THE DATA —
*** Block opens ***

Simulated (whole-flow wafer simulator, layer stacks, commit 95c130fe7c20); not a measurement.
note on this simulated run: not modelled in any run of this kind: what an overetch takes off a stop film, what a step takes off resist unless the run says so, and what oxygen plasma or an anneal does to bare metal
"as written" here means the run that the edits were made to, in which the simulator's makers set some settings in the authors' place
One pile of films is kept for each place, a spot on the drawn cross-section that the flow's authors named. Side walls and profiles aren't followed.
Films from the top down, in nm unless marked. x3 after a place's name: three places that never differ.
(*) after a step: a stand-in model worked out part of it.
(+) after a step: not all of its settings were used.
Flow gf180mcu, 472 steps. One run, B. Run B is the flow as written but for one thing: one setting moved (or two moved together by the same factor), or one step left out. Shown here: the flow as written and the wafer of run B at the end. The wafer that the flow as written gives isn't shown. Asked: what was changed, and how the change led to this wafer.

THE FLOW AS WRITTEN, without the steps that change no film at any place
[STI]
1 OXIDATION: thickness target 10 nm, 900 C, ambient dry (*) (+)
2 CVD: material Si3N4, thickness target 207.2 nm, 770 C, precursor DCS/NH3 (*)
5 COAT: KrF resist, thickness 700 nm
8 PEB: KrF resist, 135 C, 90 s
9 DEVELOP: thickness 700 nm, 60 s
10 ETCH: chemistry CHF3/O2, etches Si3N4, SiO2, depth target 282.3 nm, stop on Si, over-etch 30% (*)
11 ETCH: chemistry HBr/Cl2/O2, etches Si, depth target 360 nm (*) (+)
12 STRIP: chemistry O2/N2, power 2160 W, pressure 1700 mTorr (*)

*** Block closes ***

WORK INSTRUCTION —
Copy out the entries exactly. Begin at the first line and end with the line that has "(*) after a".

EXERCISE RESULT —
Simulated (whole-flow wafer simulator, layer stacks, commit 95c130fe7c20); not a measurement.
note on this simulated run: not modelled in any run of this kind: what an overetch takes off a stop film, what a step takes off resist unless the run says so, and what oxygen plasma or an anneal does to bare metal
"as written" here means the run that the edits were made to, in which the simulator's makers set some settings in the authors' place
One pile of films is kept for each place, a spot on the drawn cross-section that the flow's authors named. Side walls and profiles aren't followed.
Films from the top down, in nm unless marked. x3 after a place's name: three places that never differ.
(*) after a step: a stand-in model worked out part of it.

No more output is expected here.